» Provided records:
──────
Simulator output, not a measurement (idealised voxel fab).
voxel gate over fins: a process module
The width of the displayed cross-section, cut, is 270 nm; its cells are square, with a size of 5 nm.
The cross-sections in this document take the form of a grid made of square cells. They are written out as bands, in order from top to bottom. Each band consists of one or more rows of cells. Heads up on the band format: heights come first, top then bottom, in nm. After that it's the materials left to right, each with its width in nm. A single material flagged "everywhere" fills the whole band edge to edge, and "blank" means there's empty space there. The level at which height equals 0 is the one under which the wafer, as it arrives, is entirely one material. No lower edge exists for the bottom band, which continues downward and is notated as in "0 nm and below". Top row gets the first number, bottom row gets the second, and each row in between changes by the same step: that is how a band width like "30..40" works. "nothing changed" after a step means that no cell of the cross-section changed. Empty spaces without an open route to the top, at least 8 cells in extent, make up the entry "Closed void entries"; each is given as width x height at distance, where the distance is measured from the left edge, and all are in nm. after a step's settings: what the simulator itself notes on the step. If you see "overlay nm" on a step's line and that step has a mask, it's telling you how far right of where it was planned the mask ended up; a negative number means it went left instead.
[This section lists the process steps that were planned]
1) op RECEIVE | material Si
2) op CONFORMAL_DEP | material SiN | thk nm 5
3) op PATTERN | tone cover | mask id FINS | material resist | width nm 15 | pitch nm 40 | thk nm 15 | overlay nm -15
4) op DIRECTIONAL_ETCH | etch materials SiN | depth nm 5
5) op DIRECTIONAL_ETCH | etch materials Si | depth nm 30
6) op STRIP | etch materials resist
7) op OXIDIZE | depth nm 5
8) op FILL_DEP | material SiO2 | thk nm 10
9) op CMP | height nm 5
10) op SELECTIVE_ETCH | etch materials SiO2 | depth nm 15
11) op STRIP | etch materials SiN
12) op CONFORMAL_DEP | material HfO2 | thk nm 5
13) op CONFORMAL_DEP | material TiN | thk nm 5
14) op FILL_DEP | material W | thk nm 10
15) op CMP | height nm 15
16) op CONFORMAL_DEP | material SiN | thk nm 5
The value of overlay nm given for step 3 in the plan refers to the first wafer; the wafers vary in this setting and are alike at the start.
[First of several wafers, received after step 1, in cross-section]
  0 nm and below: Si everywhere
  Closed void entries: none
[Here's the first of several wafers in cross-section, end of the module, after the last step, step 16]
──────

» Work task: Exact copies of the lines from the start of the data up to the line holding "The width of", both included, are all that is needed.

» Solution:
Simulator output, not a measurement (idealised voxel fab).
voxel gate over fins: a process module
The width of the displayed cross-section, cut, is 270 nm; its cells are square, with a size of 5 nm.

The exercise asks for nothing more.